DATASET:
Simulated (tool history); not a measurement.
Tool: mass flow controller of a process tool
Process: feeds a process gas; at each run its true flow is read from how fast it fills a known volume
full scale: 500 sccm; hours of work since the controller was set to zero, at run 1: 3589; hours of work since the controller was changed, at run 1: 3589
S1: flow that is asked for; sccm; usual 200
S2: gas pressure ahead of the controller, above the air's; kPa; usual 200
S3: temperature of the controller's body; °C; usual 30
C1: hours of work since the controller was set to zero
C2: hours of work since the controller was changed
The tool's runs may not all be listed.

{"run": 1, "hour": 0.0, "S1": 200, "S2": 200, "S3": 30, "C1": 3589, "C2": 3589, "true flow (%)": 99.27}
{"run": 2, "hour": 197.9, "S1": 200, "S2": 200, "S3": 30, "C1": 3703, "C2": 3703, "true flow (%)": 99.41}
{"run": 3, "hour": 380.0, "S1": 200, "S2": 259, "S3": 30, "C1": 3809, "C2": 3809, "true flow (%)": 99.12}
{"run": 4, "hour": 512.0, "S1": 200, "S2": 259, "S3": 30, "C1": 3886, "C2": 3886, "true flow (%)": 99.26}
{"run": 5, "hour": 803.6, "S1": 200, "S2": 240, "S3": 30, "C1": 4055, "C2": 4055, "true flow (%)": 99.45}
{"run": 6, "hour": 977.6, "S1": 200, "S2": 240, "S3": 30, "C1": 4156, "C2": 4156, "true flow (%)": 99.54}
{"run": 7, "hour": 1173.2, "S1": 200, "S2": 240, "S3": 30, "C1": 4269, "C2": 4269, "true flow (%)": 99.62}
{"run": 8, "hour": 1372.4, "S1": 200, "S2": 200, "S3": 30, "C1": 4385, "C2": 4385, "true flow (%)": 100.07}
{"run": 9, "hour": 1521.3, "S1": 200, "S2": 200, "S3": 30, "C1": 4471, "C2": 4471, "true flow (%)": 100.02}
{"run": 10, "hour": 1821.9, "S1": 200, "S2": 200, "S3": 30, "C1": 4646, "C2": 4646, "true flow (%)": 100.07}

REQUIRED ACTION: Go through the records from the first line and copy each one exactly, ending after the line that contains "Process: feeds a". Give nothing else.

WRITTEN RESPONSE:
Simulated (tool history); not a measurement.
Tool: mass flow controller of a process tool
Process: feeds a process gas; at each run its true flow is read from how fast it fills a known volume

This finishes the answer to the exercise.